Data provided:
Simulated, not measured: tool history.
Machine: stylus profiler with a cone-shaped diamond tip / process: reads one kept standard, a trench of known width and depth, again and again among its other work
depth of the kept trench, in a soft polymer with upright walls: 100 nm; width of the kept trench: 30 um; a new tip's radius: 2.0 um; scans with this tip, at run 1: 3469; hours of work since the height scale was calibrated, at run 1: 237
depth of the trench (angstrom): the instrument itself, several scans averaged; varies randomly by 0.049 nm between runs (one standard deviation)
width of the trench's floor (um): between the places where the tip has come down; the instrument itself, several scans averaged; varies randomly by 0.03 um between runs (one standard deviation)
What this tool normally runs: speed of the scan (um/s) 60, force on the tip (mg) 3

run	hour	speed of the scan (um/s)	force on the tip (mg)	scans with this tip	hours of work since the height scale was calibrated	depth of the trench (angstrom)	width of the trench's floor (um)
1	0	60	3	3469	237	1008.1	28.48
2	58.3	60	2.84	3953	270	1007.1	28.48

Assignment:
In the listing above, find the line containing "depth of the trench (angstrom): the" and the line containing "What this tool", then quote both, plus every line between them, exactly as written.

Your solution:
depth of the trench (angstrom): the instrument itself, several scans averaged; varies randomly by 0.049 nm between runs (one standard deviation)
width of the trench's floor (um): between the places where the tip has come down; the instrument itself, several scans averaged; varies randomly by 0.03 um between runs (one standard deviation)
What this tool normally runs: speed of the scan (um/s) 60, force on the tip (mg) 3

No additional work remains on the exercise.